**Input data:**
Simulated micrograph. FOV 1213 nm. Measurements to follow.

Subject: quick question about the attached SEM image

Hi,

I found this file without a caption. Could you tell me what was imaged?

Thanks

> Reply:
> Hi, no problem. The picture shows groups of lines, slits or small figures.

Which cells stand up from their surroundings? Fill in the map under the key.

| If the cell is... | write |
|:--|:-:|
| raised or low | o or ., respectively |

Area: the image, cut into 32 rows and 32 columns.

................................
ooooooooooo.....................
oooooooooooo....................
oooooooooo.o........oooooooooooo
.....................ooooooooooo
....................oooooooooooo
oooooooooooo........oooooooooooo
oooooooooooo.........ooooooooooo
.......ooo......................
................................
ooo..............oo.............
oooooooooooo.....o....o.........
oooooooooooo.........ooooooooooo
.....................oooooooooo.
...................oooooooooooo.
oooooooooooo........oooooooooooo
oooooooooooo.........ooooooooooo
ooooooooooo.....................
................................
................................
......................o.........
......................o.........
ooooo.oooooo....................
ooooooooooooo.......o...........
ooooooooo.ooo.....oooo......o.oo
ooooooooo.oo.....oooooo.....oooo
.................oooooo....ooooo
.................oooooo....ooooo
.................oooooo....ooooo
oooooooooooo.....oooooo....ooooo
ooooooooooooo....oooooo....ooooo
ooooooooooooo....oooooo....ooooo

**Exercise:** Take exactly the lines from the one containing "oooooooooo.o........oooooooooooo" through the one containing "oooooooooooo.....o....o........." in the data above, and output them with nothing added.

**Your solution:**
oooooooooo.o........oooooooooooo
.....................ooooooooooo
....................oooooooooooo
oooooooooooo........oooooooooooo
oooooooooooo.........ooooooooooo
.......ooo......................
................................
ooo..............oo.............
oooooooooooo.....o....o.........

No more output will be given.